##### Entries supplied #####

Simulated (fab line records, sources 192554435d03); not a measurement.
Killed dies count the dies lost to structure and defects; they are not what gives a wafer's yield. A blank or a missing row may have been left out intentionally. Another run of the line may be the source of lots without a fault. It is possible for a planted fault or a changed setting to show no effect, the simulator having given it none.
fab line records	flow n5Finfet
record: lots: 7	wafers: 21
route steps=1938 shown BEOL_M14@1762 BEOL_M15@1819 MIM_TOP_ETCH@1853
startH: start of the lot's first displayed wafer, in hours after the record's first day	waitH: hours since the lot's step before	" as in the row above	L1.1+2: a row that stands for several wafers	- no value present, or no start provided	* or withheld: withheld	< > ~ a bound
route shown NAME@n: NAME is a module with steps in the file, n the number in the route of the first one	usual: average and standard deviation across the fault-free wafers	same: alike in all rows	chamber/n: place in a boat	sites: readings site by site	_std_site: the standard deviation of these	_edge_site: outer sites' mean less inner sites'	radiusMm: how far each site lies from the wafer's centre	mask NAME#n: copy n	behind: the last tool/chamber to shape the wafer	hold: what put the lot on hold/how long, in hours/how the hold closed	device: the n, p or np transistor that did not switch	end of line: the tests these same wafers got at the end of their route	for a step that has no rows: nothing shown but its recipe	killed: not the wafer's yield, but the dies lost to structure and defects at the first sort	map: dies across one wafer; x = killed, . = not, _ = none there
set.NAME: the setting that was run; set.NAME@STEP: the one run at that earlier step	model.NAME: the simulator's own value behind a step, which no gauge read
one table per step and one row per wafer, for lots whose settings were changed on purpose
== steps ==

#####

Begin with the first line of the listing above and write out each line exactly, ending with the line that contains "route steps=1938 shown".

Simulated (fab line records, sources 192554435d03); not a measurement.
Killed dies count the dies lost to structure and defects; they are not what gives a wafer's yield. A blank or a missing row may have been left out intentionally. Another run of the line may be the source of lots without a fault. It is possible for a planted fault or a changed setting to show no effect, the simulator having given it none.
fab line records	flow n5Finfet
record: lots: 7	wafers: 21
route steps=1938 shown BEOL_M14@1762 BEOL_M15@1819 MIM_TOP_ETCH@1853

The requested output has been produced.